__Exercise__
Write the entries out exactly, with the final line being the one containing "To be met: film".

__Data__
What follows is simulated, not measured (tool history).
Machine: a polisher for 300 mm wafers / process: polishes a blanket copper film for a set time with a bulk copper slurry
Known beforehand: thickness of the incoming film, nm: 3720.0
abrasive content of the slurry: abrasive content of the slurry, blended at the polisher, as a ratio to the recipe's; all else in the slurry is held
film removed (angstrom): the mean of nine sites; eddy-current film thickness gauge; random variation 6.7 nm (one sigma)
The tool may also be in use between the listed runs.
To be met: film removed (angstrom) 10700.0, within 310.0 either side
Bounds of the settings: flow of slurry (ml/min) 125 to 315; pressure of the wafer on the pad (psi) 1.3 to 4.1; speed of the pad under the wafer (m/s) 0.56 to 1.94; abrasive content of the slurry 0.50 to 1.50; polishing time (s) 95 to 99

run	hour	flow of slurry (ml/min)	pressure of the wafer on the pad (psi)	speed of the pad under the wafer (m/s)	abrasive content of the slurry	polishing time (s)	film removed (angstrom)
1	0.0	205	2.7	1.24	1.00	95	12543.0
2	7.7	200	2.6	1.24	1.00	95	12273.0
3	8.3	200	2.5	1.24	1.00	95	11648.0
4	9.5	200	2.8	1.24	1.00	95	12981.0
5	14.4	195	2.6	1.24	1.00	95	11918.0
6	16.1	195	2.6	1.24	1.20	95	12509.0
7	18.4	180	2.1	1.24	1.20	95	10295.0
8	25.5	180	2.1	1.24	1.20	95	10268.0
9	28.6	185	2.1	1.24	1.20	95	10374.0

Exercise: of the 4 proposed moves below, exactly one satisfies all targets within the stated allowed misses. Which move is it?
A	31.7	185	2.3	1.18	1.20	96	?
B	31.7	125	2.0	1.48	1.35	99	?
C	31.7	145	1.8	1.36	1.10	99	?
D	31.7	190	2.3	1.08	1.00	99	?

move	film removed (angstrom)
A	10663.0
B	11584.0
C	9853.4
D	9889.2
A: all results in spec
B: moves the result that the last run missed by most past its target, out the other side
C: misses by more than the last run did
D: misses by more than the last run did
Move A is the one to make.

__Expected answer__
What follows is simulated, not measured (tool history).
Machine: a polisher for 300 mm wafers / process: polishes a blanket copper film for a set time with a bulk copper slurry
Known beforehand: thickness of the incoming film, nm: 3720.0
abrasive content of the slurry: abrasive content of the slurry, blended at the polisher, as a ratio to the recipe's; all else in the slurry is held
film removed (angstrom): the mean of nine sites; eddy-current film thickness gauge; random variation 6.7 nm (one sigma)
The tool may also be in use between the listed runs.
To be met: film removed (angstrom) 10700.0, within 310.0 either side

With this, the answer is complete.